_Requirement_
Every line of the material must appear in the answer exactly as it does here.

_Source information_
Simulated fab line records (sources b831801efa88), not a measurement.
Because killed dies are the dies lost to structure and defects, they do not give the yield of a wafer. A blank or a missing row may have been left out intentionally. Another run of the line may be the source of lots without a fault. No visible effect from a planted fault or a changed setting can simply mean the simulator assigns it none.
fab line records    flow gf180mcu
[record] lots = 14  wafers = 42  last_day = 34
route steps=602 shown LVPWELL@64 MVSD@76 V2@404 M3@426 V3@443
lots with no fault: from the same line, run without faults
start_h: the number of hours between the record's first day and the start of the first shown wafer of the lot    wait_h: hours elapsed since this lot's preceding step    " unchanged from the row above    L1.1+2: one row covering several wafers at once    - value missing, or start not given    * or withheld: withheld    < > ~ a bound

_Answer section_
Simulated fab line records (sources b831801efa88), not a measurement.
Because killed dies are the dies lost to structure and defects, they do not give the yield of a wafer. A blank or a missing row may have been left out intentionally. Another run of the line may be the source of lots without a fault. No visible effect from a planted fault or a changed setting can simply mean the simulator assigns it none.
fab line records    flow gf180mcu
[record] lots = 14  wafers = 42  last_day = 34
route steps=602 shown LVPWELL@64 MVSD@76 V2@404 M3@426 V3@443
lots with no fault: from the same line, run without faults
start_h: the number of hours between the record's first day and the start of the first shown wafer of the lot    wait_h: hours elapsed since this lot's preceding step    " unchanged from the row above    L1.1+2: one row covering several wafers at once    - value missing, or start not given    * or withheld: withheld    < > ~ a bound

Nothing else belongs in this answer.